╭─ DATA TO EXAMINE

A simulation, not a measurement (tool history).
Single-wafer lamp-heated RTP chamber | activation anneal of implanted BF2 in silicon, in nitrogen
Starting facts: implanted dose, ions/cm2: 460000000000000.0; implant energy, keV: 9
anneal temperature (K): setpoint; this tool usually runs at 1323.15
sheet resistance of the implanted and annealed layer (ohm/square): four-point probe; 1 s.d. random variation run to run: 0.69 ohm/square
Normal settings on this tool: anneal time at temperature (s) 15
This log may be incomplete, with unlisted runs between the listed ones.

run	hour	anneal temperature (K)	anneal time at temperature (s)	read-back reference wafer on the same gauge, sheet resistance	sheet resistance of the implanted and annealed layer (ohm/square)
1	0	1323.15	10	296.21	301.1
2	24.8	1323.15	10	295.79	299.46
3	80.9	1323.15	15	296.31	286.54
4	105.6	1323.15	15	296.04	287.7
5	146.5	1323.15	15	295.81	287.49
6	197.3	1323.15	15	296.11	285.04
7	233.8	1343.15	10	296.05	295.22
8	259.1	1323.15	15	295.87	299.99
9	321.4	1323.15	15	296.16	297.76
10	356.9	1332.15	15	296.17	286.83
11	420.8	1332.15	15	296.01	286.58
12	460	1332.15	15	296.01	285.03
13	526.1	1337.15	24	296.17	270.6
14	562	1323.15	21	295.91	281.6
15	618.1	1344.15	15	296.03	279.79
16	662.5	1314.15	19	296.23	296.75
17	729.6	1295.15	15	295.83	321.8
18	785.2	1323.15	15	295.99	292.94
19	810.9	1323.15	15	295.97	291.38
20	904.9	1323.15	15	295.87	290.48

╰─

• _ACTION ITEM_: Copy every line that appears above, with each word kept as it is.

• _WRITTEN ANSWER_:
A simulation, not a measurement (tool history).
Single-wafer lamp-heated RTP chamber | activation anneal of implanted BF2 in silicon, in nitrogen
Starting facts: implanted dose, ions/cm2: 460000000000000.0; implant energy, keV: 9
anneal temperature (K): setpoint; this tool usually runs at 1323.15
sheet resistance of the implanted and annealed layer (ohm/square): four-point probe; 1 s.d. random variation run to run: 0.69 ohm/square
Normal settings on this tool: anneal time at temperature (s) 15
This log may be incomplete, with unlisted runs between the listed ones.

run	hour	anneal temperature (K)	anneal time at temperature (s)	read-back reference wafer on the same gauge, sheet resistance	sheet resistance of the implanted and annealed layer (ohm/square)
1	0	1323.15	10	296.21	301.1
2	24.8	1323.15	10	295.79	299.46
3	80.9	1323.15	15	296.31	286.54
4	105.6	1323.15	15	296.04	287.7
5	146.5	1323.15	15	295.81	287.49
6	197.3	1323.15	15	296.11	285.04
7	233.8	1343.15	10	296.05	295.22
8	259.1	1323.15	15	295.87	299.99
9	321.4	1323.15	15	296.16	297.76
10	356.9	1332.15	15	296.17	286.83
11	420.8	1332.15	15	296.01	286.58
12	460	1332.15	15	296.01	285.03
13	526.1	1337.15	24	296.17	270.6
14	562	1323.15	21	295.91	281.6
15	618.1	1344.15	15	296.03	279.79
16	662.5	1314.15	19	296.23	296.75
17	729.6	1295.15	15	295.83	321.8
18	785.2	1323.15	15	295.99	292.94
19	810.9	1323.15	15	295.97	291.38
20	904.9	1323.15	15	295.87	290.48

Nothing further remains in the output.